Type out the entries again, keeping every word unchanged.

***** Data supplied *****

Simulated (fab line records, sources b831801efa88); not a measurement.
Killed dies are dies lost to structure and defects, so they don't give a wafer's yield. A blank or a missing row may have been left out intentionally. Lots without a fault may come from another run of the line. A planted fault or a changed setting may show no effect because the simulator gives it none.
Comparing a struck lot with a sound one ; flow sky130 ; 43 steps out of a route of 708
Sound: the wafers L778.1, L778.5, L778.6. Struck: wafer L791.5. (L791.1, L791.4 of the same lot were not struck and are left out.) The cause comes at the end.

*****

[Task answer]
Simulated (fab line records, sources b831801efa88); not a measurement.
Killed dies are dies lost to structure and defects, so they don't give a wafer's yield. A blank or a missing row may have been left out intentionally. Lots without a fault may come from another run of the line. A planted fault or a changed setting may show no effect because the simulator gives it none.
Comparing a struck lot with a sound one ; flow sky130 ; 43 steps out of a route of 708
Sound: the wafers L778.1, L778.5, L778.6. Struck: wafer L791.5. (L791.1, L791.4 of the same lot were not struck and are left out.) The cause comes at the end.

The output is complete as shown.